▶ [Work item]:
Reproduce the full listing without a single change.

▶ [Provided material]:
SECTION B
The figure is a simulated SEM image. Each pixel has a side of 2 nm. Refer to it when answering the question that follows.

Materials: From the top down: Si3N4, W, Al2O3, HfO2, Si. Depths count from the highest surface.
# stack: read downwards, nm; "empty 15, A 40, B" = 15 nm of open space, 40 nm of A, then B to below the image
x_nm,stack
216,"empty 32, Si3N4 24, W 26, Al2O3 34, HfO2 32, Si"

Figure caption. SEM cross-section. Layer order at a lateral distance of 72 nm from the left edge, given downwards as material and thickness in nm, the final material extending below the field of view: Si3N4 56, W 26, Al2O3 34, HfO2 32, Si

▶ [Task answer]:
SECTION B
The figure is a simulated SEM image. Each pixel has a side of 2 nm. Refer to it when answering the question that follows.

Materials: From the top down: Si3N4, W, Al2O3, HfO2, Si. Depths count from the highest surface.
# stack: read downwards, nm; "empty 15, A 40, B" = 15 nm of open space, 40 nm of A, then B to below the image
x_nm,stack
216,"empty 32, Si3N4 24, W 26, Al2O3 34, HfO2 32, Si"

Figure caption. SEM cross-section. Layer order at a lateral distance of 72 nm from the left edge, given downwards as material and thickness in nm, the final material extending below the field of view: Si3N4 56, W 26, Al2O3 34, HfO2 32, Si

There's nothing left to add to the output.